DATA RECORDS ->
>>>>
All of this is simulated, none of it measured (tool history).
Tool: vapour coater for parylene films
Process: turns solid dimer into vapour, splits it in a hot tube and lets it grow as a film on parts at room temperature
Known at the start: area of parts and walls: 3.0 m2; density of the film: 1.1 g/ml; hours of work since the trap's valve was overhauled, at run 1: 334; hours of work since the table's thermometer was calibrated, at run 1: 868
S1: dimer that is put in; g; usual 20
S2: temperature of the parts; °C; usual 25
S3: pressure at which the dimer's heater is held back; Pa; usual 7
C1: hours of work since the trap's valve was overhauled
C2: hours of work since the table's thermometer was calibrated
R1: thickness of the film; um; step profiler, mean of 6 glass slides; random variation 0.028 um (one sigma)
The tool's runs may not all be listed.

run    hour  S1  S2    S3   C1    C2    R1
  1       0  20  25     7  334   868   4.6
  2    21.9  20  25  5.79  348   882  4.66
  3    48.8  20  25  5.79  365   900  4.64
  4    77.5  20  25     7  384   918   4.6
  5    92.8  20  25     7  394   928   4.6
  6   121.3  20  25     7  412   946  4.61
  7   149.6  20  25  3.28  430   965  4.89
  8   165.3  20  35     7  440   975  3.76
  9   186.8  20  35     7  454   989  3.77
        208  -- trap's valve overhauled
<<<<

WORK ITEM ->
Write down all of the records again, word for word.

WRITTEN RESPONSE ->
All of this is simulated, none of it measured (tool history).
Tool: vapour coater for parylene films
Process: turns solid dimer into vapour, splits it in a hot tube and lets it grow as a film on parts at room temperature
Known at the start: area of parts and walls: 3.0 m2; density of the film: 1.1 g/ml; hours of work since the trap's valve was overhauled, at run 1: 334; hours of work since the table's thermometer was calibrated, at run 1: 868
S1: dimer that is put in; g; usual 20
S2: temperature of the parts; °C; usual 25
S3: pressure at which the dimer's heater is held back; Pa; usual 7
C1: hours of work since the trap's valve was overhauled
C2: hours of work since the table's thermometer was calibrated
R1: thickness of the film; um; step profiler, mean of 6 glass slides; random variation 0.028 um (one sigma)
The tool's runs may not all be listed.

run    hour  S1  S2    S3   C1    C2    R1
  1       0  20  25     7  334   868   4.6
  2    21.9  20  25  5.79  348   882  4.66
  3    48.8  20  25  5.79  365   900  4.64
  4    77.5  20  25     7  384   918   4.6
  5    92.8  20  25     7  394   928   4.6
  6   121.3  20  25     7  412   946  4.61
  7   149.6  20  25  3.28  430   965  4.89
  8   165.3  20  35     7  440   975  3.76
  9   186.8  20  35     7  454   989  3.77
        208  -- trap's valve overhauled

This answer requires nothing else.